### ASSIGNED TASK
Reproduce the data in its entirety, exactly as supplied.

◆ ◆ ◆ ◆ ◆ ◆ ◆

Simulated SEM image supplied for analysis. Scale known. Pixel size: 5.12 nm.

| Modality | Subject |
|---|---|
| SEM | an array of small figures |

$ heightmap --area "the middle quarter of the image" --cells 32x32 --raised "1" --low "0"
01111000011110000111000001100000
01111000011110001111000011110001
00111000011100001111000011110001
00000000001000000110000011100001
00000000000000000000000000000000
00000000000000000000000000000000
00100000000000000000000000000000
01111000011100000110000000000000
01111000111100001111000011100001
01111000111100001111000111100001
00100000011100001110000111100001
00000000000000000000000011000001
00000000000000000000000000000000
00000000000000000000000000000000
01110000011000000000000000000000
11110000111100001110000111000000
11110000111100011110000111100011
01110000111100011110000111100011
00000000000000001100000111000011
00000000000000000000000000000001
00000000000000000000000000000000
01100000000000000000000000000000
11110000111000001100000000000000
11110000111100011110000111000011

◆ ◆ ◆ ◆ ◆ ◆ ◆

### ANSWER BOX
Simulated SEM image supplied for analysis. Scale known. Pixel size: 5.12 nm.

| Modality | Subject |
|---|---|
| SEM | an array of small figures |

$ heightmap --area "the middle quarter of the image" --cells 32x32 --raised "1" --low "0"
01111000011110000111000001100000
01111000011110001111000011110001
00111000011100001111000011110001
00000000001000000110000011100001
00000000000000000000000000000000
00000000000000000000000000000000
00100000000000000000000000000000
01111000011100000110000000000000
01111000111100001111000011100001
01111000111100001111000111100001
00100000011100001110000111100001
00000000000000000000000011000001
00000000000000000000000000000000
00000000000000000000000000000000
01110000011000000000000000000000
11110000111100001110000111000000
11110000111100011110000111100011
01110000111100011110000111100011
00000000000000001100000111000011
00000000000000000000000000000001
00000000000000000000000000000000
01100000000000000000000000000000
11110000111000001100000000000000
11110000111100011110000111000011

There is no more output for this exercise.